(THE DATA begins)
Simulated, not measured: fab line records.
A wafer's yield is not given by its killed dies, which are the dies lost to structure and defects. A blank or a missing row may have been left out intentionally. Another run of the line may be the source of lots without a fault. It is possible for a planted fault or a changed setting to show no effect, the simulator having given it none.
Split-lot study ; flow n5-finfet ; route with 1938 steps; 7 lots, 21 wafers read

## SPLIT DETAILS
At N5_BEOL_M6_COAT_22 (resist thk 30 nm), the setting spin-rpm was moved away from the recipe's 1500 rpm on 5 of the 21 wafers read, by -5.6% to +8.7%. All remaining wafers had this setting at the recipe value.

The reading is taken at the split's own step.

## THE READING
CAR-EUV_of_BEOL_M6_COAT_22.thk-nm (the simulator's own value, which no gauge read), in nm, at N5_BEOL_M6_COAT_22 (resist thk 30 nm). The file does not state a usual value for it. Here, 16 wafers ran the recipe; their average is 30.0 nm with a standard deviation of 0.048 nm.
(THE DATA ends)

▶ **REQUIRED ACTION**:
Could you write out exactly the lines above, starting at the first one and ending with the line that has "## THE READING"?

▶ **EXPECTED ANSWER**:
Simulated, not measured: fab line records.
A wafer's yield is not given by its killed dies, which are the dies lost to structure and defects. A blank or a missing row may have been left out intentionally. Another run of the line may be the source of lots without a fault. It is possible for a planted fault or a changed setting to show no effect, the simulator having given it none.
Split-lot study ; flow n5-finfet ; route with 1938 steps; 7 lots, 21 wafers read

## SPLIT DETAILS
At N5_BEOL_M6_COAT_22 (resist thk 30 nm), the setting spin-rpm was moved away from the recipe's 1500 rpm on 5 of the 21 wafers read, by -5.6% to +8.7%. All remaining wafers had this setting at the recipe value.

The reading is taken at the split's own step.

## THE READING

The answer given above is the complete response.